- [Stored data]:
━━━━━━━━━━━━━━━━━━━━

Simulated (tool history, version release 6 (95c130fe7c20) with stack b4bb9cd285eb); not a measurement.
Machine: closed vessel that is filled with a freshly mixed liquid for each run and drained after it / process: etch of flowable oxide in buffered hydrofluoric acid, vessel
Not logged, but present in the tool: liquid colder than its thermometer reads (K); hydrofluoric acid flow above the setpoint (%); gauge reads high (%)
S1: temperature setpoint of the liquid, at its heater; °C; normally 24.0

━━━━━━━━━━━━━━━━━━━━

Return the records exactly, every line included.

- [Solution]:
Simulated (tool history, version release 6 (95c130fe7c20) with stack b4bb9cd285eb); not a measurement.
Machine: closed vessel that is filled with a freshly mixed liquid for each run and drained after it / process: etch of flowable oxide in buffered hydrofluoric acid, vessel
Not logged, but present in the tool: liquid colder than its thermometer reads (K); hydrofluoric acid flow above the setpoint (%); gauge reads high (%)
S1: temperature setpoint of the liquid, at its heater; °C; normally 24.0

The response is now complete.